▶ [Work request]
Go through the records and write each one out again exactly.

▶ [Data to examine]
###

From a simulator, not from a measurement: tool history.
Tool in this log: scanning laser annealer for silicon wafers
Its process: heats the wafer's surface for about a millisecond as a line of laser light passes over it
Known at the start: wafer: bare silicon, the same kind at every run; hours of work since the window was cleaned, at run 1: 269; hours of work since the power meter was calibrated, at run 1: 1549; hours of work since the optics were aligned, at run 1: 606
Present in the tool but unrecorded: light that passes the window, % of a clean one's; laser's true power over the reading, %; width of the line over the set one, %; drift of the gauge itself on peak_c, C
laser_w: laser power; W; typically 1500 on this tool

###

▶ [Exercise solution]
From a simulator, not from a measurement: tool history.
Tool in this log: scanning laser annealer for silicon wafers
Its process: heats the wafer's surface for about a millisecond as a line of laser light passes over it
Known at the start: wafer: bare silicon, the same kind at every run; hours of work since the window was cleaned, at run 1: 269; hours of work since the power meter was calibrated, at run 1: 1549; hours of work since the optics were aligned, at run 1: 606
Present in the tool but unrecorded: light that passes the window, % of a clean one's; laser's true power over the reading, %; width of the line over the set one, %; drift of the gauge itself on peak_c, C
laser_w: laser power; W; typically 1500 on this tool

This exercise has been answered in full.